> [Provided material]:

============================================================

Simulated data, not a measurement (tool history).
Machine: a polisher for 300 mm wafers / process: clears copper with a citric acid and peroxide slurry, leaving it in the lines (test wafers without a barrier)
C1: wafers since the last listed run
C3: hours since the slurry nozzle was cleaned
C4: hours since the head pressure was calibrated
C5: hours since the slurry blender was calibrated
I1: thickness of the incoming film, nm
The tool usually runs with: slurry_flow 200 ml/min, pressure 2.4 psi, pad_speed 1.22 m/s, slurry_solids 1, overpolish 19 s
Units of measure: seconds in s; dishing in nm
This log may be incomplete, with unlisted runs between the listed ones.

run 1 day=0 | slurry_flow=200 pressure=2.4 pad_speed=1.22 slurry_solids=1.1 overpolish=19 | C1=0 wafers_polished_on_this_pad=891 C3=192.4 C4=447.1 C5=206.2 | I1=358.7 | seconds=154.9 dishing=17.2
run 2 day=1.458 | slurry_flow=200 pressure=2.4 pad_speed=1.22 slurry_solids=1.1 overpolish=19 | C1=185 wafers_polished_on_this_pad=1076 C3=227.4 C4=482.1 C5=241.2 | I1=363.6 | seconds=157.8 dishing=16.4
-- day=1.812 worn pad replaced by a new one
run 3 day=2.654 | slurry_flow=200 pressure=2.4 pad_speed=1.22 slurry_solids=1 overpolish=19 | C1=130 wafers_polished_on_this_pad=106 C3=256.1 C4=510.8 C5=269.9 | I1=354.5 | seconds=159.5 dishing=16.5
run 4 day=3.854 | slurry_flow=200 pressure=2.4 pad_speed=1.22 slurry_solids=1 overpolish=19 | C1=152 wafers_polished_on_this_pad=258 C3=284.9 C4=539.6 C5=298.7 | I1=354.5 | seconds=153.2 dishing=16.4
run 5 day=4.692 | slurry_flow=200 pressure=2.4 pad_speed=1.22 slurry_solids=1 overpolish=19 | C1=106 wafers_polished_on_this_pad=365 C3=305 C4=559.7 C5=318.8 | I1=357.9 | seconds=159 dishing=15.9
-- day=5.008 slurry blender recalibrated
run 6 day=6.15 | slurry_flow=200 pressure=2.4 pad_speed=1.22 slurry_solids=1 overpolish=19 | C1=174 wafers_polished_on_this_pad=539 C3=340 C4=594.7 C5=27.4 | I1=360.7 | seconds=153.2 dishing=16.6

============================================================

> [Brief]:
Only the lines from the one containing "C1: wafers since the last listed run" through the one containing "run 3 day=2.654" are to be retyped, both boundary lines included, with no other material.

> [Task solution]:
C1: wafers since the last listed run
C3: hours since the slurry nozzle was cleaned
C4: hours since the head pressure was calibrated
C5: hours since the slurry blender was calibrated
I1: thickness of the incoming film, nm
The tool usually runs with: slurry_flow 200 ml/min, pressure 2.4 psi, pad_speed 1.22 m/s, slurry_solids 1, overpolish 19 s
Units of measure: seconds in s; dishing in nm
This log may be incomplete, with unlisted runs between the listed ones.

run 1 day=0 | slurry_flow=200 pressure=2.4 pad_speed=1.22 slurry_solids=1.1 overpolish=19 | C1=0 wafers_polished_on_this_pad=891 C3=192.4 C4=447.1 C5=206.2 | I1=358.7 | seconds=154.9 dishing=17.2
run 2 day=1.458 | slurry_flow=200 pressure=2.4 pad_speed=1.22 slurry_solids=1.1 overpolish=19 | C1=185 wafers_polished_on_this_pad=1076 C3=227.4 C4=482.1 C5=241.2 | I1=363.6 | seconds=157.8 dishing=16.4
-- day=1.812 worn pad replaced by a new one
run 3 day=2.654 | slurry_flow=200 pressure=2.4 pad_speed=1.22 slurry_solids=1 overpolish=19 | C1=130 wafers_polished_on_this_pad=106 C3=256.1 C4=510.8 C5=269.9 | I1=354.5 | seconds=159.5 dishing=16.5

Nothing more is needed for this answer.